=====
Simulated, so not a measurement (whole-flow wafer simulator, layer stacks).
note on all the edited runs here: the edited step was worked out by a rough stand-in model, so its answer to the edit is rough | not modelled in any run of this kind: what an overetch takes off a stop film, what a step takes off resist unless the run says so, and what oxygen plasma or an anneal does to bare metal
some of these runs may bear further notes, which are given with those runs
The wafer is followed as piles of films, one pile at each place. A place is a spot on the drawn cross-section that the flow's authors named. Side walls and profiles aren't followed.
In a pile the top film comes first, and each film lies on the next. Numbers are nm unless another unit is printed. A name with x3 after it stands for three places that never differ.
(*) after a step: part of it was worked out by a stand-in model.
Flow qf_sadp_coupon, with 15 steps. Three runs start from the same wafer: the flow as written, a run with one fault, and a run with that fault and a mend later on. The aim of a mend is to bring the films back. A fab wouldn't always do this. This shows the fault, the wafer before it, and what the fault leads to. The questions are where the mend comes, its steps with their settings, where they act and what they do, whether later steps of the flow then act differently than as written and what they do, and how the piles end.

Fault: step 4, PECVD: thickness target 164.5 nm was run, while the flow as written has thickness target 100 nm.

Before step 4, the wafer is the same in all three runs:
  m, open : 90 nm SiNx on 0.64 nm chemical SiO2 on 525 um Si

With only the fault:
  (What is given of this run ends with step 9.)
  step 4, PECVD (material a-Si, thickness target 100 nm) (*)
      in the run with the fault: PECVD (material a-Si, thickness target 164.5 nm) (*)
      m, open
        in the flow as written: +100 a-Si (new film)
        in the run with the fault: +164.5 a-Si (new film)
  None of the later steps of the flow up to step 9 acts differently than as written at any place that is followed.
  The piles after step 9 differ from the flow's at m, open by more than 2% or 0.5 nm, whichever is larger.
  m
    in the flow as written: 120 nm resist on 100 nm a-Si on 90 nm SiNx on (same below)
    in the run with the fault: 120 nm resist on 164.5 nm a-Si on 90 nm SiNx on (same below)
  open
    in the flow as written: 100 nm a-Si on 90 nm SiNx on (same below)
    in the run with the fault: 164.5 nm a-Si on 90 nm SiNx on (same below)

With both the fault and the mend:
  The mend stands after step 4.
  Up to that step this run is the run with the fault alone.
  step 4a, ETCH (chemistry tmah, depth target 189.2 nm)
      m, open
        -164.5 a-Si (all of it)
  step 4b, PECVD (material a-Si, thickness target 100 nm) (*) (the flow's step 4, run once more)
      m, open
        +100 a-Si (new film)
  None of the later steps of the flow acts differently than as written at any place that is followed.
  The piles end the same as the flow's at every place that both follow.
=====

• [Action item] Beginning with the first line of the entries, repeat each line exactly until you have reproduced the one containing "in the run with the fault: +164.5", and add nothing further.

• [Answer section]
Simulated, so not a measurement (whole-flow wafer simulator, layer stacks).
note on all the edited runs here: the edited step was worked out by a rough stand-in model, so its answer to the edit is rough | not modelled in any run of this kind: what an overetch takes off a stop film, what a step takes off resist unless the run says so, and what oxygen plasma or an anneal does to bare metal
some of these runs may bear further notes, which are given with those runs
The wafer is followed as piles of films, one pile at each place. A place is a spot on the drawn cross-section that the flow's authors named. Side walls and profiles aren't followed.
In a pile the top film comes first, and each film lies on the next. Numbers are nm unless another unit is printed. A name with x3 after it stands for three places that never differ.
(*) after a step: part of it was worked out by a stand-in model.
Flow qf_sadp_coupon, with 15 steps. Three runs start from the same wafer: the flow as written, a run with one fault, and a run with that fault and a mend later on. The aim of a mend is to bring the films back. A fab wouldn't always do this. This shows the fault, the wafer before it, and what the fault leads to. The questions are where the mend comes, its steps with their settings, where they act and what they do, whether later steps of the flow then act differently than as written and what they do, and how the piles end.

Fault: step 4, PECVD: thickness target 164.5 nm was run, while the flow as written has thickness target 100 nm.

Before step 4, the wafer is the same in all three runs:
  m, open : 90 nm SiNx on 0.64 nm chemical SiO2 on 525 um Si

With only the fault:
  (What is given of this run ends with step 9.)
  step 4, PECVD (material a-Si, thickness target 100 nm) (*)
      in the run with the fault: PECVD (material a-Si, thickness target 164.5 nm) (*)
      m, open
        in the flow as written: +100 a-Si (new film)
        in the run with the fault: +164.5 a-Si (new film)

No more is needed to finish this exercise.